════

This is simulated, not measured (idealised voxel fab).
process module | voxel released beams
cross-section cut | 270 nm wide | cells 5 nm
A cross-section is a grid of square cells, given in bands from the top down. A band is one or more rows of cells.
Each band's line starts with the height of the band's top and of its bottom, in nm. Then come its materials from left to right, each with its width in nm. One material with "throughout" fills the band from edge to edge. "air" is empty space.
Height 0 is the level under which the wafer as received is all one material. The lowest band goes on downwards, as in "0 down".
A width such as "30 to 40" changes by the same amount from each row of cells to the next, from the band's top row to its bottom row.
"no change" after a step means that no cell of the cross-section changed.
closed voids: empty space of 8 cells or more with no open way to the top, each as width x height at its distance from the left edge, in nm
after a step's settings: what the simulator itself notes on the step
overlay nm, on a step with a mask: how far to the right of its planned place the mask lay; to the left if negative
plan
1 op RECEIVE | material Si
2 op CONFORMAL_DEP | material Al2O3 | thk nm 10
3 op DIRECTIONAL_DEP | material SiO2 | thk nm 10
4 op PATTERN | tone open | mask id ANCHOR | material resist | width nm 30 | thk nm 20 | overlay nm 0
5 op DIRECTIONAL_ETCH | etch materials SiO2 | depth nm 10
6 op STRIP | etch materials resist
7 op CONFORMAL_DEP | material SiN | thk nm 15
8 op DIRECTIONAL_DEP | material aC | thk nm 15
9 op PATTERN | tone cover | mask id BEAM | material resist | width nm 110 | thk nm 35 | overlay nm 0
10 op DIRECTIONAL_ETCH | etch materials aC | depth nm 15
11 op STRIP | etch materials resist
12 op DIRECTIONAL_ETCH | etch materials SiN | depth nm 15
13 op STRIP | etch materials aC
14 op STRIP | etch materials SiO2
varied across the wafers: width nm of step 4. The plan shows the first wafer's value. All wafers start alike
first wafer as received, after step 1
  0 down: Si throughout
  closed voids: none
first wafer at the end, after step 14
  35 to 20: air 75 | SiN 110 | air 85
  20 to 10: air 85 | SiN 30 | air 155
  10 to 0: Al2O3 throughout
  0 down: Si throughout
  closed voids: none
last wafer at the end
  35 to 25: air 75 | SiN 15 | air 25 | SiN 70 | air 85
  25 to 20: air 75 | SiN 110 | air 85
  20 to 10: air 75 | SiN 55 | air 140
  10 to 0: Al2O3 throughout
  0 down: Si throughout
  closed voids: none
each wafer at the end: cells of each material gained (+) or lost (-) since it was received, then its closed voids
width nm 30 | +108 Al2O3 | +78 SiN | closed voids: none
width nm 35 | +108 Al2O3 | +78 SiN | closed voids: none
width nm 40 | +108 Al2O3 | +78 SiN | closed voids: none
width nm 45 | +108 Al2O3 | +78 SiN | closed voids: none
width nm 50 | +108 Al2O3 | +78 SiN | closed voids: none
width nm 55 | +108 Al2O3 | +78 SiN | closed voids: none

════

» **Work order**:
All lines from the beginning of the material above through the one with "3 op DIRECTIONAL_DEP" need to be returned exactly; please return those and only those.

» **Answer area**:
This is simulated, not measured (idealised voxel fab).
process module | voxel released beams
cross-section cut | 270 nm wide | cells 5 nm
A cross-section is a grid of square cells, given in bands from the top down. A band is one or more rows of cells.
Each band's line starts with the height of the band's top and of its bottom, in nm. Then come its materials from left to right, each with its width in nm. One material with "throughout" fills the band from edge to edge. "air" is empty space.
Height 0 is the level under which the wafer as received is all one material. The lowest band goes on downwards, as in "0 down".
A width such as "30 to 40" changes by the same amount from each row of cells to the next, from the band's top row to its bottom row.
"no change" after a step means that no cell of the cross-section changed.
closed voids: empty space of 8 cells or more with no open way to the top, each as width x height at its distance from the left edge, in nm
after a step's settings: what the simulator itself notes on the step
overlay nm, on a step with a mask: how far to the right of its planned place the mask lay; to the left if negative
plan
1 op RECEIVE | material Si
2 op CONFORMAL_DEP | material Al2O3 | thk nm 10
3 op DIRECTIONAL_DEP | material SiO2 | thk nm 10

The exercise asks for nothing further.